....................

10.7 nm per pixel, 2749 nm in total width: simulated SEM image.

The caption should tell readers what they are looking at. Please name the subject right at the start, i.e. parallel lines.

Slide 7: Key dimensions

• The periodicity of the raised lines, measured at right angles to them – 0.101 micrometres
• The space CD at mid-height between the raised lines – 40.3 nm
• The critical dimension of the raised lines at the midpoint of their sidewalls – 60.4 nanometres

....................

• _EXERCISE_
An exact reproduction of the material above is required.

• _TASK ANSWER_
10.7 nm per pixel, 2749 nm in total width: simulated SEM image.

The caption should tell readers what they are looking at. Please name the subject right at the start, i.e. parallel lines.

Slide 7: Key dimensions

• The periodicity of the raised lines, measured at right angles to them – 0.101 micrometres
• The space CD at mid-height between the raised lines – 40.3 nm
• The critical dimension of the raised lines at the midpoint of their sidewalls – 60.4 nanometres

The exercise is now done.